── Data for analysis

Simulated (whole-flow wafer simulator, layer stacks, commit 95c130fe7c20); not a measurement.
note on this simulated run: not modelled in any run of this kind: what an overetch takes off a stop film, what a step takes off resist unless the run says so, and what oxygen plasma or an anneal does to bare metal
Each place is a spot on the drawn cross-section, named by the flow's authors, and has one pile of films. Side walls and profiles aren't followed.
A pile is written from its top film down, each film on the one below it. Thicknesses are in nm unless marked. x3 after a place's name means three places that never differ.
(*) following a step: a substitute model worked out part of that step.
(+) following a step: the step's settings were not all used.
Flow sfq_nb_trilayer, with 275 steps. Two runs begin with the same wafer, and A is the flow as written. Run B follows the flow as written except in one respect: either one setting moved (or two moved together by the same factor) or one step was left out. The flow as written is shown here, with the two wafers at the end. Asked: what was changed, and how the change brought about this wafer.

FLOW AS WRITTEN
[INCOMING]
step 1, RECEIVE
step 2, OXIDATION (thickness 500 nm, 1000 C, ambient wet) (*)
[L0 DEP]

────

_Exercise_. Every line from the top of the material through the line containing "(+) following a" must be transcribed exactly, and no other line may appear.

_Task answer_.
Simulated (whole-flow wafer simulator, layer stacks, commit 95c130fe7c20); not a measurement.
note on this simulated run: not modelled in any run of this kind: what an overetch takes off a stop film, what a step takes off resist unless the run says so, and what oxygen plasma or an anneal does to bare metal
Each place is a spot on the drawn cross-section, named by the flow's authors, and has one pile of films. Side walls and profiles aren't followed.
A pile is written from its top film down, each film on the one below it. Thicknesses are in nm unless marked. x3 after a place's name means three places that never differ.
(*) following a step: a substitute model worked out part of that step.
(+) following a step: the step's settings were not all used.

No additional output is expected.